Exactly the lines below from the one with "Flow postcmos_isfet_wells, steps" up to and including the one with "FLOW AS WRITTEN, steps 23 to 61 alone" make up the answer, with nothing else added.

========
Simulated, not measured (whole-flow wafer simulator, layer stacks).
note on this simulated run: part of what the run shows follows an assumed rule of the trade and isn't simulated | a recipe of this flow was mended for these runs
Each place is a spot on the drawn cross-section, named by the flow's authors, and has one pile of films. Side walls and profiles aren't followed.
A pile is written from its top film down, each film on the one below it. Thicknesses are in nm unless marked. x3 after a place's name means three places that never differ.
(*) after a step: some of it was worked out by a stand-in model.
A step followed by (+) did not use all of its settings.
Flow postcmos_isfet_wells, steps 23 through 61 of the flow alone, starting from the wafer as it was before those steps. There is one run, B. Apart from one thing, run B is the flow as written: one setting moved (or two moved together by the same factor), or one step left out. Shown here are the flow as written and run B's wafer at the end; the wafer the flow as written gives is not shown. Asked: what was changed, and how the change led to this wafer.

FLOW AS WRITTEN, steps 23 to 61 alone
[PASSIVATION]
========

> EXERCISE SOLUTION
Flow postcmos_isfet_wells, steps 23 through 61 of the flow alone, starting from the wafer as it was before those steps. There is one run, B. Apart from one thing, run B is the flow as written: one setting moved (or two moved together by the same factor), or one step left out. Shown here are the flow as written and run B's wafer at the end; the wafer the flow as written gives is not shown. Asked: what was changed, and how the change led to this wafer.

FLOW AS WRITTEN, steps 23 to 61 alone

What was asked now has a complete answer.